Content starts
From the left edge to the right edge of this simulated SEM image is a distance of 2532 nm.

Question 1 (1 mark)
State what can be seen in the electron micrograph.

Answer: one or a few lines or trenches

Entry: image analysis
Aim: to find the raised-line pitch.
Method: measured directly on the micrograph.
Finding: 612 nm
Content ends

Work instruction:
The records above must be transcribed line for line, exactly.

Problem solution:
From the left edge to the right edge of this simulated SEM image is a distance of 2532 nm.

Question 1 (1 mark)
State what can be seen in the electron micrograph.

Answer: one or a few lines or trenches

Entry: image analysis
Aim: to find the raised-line pitch.
Method: measured directly on the micrograph.
Finding: 612 nm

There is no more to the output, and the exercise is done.